◇ ◇ ◇

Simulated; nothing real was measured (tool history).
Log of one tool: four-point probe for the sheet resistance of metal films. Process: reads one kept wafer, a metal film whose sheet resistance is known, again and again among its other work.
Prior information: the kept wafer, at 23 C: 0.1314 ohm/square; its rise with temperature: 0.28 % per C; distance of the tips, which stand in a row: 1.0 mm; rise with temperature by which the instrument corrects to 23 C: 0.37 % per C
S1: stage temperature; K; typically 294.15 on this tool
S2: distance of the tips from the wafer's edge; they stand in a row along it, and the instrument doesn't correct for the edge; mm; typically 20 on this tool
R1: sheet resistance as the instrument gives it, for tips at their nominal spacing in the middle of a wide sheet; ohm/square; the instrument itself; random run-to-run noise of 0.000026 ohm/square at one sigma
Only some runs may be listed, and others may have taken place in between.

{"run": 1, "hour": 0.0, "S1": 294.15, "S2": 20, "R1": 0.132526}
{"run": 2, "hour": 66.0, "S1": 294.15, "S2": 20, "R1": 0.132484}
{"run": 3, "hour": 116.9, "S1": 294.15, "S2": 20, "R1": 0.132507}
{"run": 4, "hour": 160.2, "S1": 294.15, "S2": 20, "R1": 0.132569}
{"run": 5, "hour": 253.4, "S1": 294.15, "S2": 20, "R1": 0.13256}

◇ ◇ ◇

■ **Activity**: What do the lines above say from the one containing "S1: stage temperature;" down to the one containing "S2: distance of"? Return them exactly, both end lines included, and only them.

■ **Reply**:
S1: stage temperature; K; typically 294.15 on this tool
S2: distance of the tips from the wafer's edge; they stand in a row along it, and the instrument doesn't correct for the edge; mm; typically 20 on this tool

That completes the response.